Information given
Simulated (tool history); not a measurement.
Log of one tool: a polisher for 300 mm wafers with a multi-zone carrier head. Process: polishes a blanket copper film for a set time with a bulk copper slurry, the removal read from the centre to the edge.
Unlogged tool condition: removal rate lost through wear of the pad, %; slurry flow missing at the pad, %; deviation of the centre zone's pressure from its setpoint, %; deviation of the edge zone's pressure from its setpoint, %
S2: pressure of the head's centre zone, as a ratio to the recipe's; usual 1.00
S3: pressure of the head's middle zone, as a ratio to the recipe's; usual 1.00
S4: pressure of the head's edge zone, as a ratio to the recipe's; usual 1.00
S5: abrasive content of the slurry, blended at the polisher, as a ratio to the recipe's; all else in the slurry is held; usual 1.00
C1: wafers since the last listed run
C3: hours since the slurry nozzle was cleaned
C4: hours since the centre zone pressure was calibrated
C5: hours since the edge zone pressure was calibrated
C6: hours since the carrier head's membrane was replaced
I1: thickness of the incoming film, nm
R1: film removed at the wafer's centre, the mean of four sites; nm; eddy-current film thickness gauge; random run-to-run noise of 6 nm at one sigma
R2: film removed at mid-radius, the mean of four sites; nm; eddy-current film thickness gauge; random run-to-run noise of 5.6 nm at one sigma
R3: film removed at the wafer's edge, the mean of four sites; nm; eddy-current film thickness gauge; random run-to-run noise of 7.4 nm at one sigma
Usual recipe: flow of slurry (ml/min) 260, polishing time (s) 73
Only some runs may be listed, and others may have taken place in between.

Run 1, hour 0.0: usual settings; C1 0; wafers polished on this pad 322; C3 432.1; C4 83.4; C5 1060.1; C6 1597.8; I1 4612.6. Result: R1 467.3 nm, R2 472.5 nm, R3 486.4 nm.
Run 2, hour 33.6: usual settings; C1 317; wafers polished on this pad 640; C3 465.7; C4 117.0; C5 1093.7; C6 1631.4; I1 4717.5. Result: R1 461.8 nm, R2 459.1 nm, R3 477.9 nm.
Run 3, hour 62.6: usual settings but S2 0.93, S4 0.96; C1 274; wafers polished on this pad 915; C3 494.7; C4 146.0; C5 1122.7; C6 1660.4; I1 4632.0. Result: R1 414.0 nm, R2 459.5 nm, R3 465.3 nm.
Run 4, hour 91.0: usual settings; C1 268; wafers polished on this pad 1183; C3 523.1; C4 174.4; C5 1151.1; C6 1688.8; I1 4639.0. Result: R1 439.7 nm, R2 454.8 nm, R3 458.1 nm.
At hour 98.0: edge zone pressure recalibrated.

Assigned task
Going back to the entries above, set down exactly the lines that begin at the one with "Run 1, hour" and end at the one with "Run 4, hour", both included, and nothing else.

Task answer
Run 1, hour 0.0: usual settings; C1 0; wafers polished on this pad 322; C3 432.1; C4 83.4; C5 1060.1; C6 1597.8; I1 4612.6. Result: R1 467.3 nm, R2 472.5 nm, R3 486.4 nm.
Run 2, hour 33.6: usual settings; C1 317; wafers polished on this pad 640; C3 465.7; C4 117.0; C5 1093.7; C6 1631.4; I1 4717.5. Result: R1 461.8 nm, R2 459.1 nm, R3 477.9 nm.
Run 3, hour 62.6: usual settings but S2 0.93, S4 0.96; C1 274; wafers polished on this pad 915; C3 494.7; C4 146.0; C5 1122.7; C6 1660.4; I1 4632.0. Result: R1 414.0 nm, R2 459.5 nm, R3 465.3 nm.
Run 4, hour 91.0: usual settings; C1 268; wafers polished on this pad 1183; C3 523.1; C4 174.4; C5 1151.1; C6 1688.8; I1 4639.0. Result: R1 439.7 nm, R2 454.8 nm, R3 458.1 nm.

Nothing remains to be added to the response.